⟨
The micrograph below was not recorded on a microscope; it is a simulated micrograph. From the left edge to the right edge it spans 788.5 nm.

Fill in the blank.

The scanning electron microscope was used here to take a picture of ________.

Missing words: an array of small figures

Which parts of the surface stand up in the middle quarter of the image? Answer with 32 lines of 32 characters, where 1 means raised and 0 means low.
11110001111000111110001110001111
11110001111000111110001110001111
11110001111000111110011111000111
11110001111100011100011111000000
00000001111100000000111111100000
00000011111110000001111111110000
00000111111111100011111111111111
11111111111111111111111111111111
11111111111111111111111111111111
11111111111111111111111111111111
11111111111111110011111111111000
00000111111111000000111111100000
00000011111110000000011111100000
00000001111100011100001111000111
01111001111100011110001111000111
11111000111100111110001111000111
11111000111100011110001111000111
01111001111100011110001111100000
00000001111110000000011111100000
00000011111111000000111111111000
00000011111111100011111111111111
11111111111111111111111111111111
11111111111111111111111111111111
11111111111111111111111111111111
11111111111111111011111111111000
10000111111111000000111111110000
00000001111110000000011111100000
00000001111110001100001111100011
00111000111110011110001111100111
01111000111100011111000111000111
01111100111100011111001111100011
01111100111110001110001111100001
⟩

--- ASSIGNMENT ---
Reproduce exactly, and only, the lines from the start of the entries through the one that contains "00000011111110000001111111110000".

--- ANSWER SECTION ---
The micrograph below was not recorded on a microscope; it is a simulated micrograph. From the left edge to the right edge it spans 788.5 nm.

Fill in the blank.

The scanning electron microscope was used here to take a picture of ________.

Missing words: an array of small figures

Which parts of the surface stand up in the middle quarter of the image? Answer with 32 lines of 32 characters, where 1 means raised and 0 means low.
11110001111000111110001110001111
11110001111000111110001110001111
11110001111000111110011111000111
11110001111100011100011111000000
00000001111100000000111111100000
00000011111110000001111111110000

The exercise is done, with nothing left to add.